WORK REQUEST
Your answer should be the lines from the start of the records through the line with "10 | SOFTBAKE | KrF resist", copied word for word.

EXERCISE DATA
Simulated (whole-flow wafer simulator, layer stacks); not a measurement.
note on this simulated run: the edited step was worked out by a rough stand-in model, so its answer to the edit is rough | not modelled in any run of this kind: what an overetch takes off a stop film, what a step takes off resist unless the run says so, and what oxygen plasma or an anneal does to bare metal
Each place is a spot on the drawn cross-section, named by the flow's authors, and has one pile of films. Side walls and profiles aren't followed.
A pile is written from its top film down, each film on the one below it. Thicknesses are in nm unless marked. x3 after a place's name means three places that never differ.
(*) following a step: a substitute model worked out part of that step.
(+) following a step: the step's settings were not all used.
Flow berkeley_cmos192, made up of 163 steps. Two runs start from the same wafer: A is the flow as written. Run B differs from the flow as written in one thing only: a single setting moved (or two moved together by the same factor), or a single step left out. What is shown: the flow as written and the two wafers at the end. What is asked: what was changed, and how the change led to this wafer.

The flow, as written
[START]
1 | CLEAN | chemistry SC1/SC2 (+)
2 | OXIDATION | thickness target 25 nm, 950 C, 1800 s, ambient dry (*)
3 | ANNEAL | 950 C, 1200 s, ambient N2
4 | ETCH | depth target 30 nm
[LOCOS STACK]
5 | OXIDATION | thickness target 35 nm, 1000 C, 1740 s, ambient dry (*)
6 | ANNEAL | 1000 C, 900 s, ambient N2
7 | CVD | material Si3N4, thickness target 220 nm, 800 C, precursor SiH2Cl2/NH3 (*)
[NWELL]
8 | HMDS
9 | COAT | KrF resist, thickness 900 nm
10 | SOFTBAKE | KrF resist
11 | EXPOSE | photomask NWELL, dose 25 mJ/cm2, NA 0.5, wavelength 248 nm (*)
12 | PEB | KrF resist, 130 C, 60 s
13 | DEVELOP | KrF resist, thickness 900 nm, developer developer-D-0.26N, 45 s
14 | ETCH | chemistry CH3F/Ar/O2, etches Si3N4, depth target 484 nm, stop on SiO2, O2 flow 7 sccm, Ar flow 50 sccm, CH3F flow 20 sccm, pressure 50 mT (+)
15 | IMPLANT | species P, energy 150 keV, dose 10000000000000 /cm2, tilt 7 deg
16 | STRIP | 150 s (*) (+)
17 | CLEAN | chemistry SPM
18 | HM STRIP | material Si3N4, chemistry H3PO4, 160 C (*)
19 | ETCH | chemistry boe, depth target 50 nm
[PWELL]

ANSWER SPACE
Simulated (whole-flow wafer simulator, layer stacks); not a measurement.
note on this simulated run: the edited step was worked out by a rough stand-in model, so its answer to the edit is rough | not modelled in any run of this kind: what an overetch takes off a stop film, what a step takes off resist unless the run says so, and what oxygen plasma or an anneal does to bare metal
Each place is a spot on the drawn cross-section, named by the flow's authors, and has one pile of films. Side walls and profiles aren't followed.
A pile is written from its top film down, each film on the one below it. Thicknesses are in nm unless marked. x3 after a place's name means three places that never differ.
(*) following a step: a substitute model worked out part of that step.
(+) following a step: the step's settings were not all used.
Flow berkeley_cmos192, made up of 163 steps. Two runs start from the same wafer: A is the flow as written. Run B differs from the flow as written in one thing only: a single setting moved (or two moved together by the same factor), or a single step left out. What is shown: the flow as written and the two wafers at the end. What is asked: what was changed, and how the change led to this wafer.

The flow, as written
[START]
1 | CLEAN | chemistry SC1/SC2 (+)
2 | OXIDATION | thickness target 25 nm, 950 C, 1800 s, ambient dry (*)
3 | ANNEAL | 950 C, 1200 s, ambient N2
4 | ETCH | depth target 30 nm
[LOCOS STACK]
5 | OXIDATION | thickness target 35 nm, 1000 C, 1740 s, ambient dry (*)
6 | ANNEAL | 1000 C, 900 s, ambient N2
7 | CVD | material Si3N4, thickness target 220 nm, 800 C, precursor SiH2Cl2/NH3 (*)
[NWELL]
8 | HMDS
9 | COAT | KrF resist, thickness 900 nm
10 | SOFTBAKE | KrF resist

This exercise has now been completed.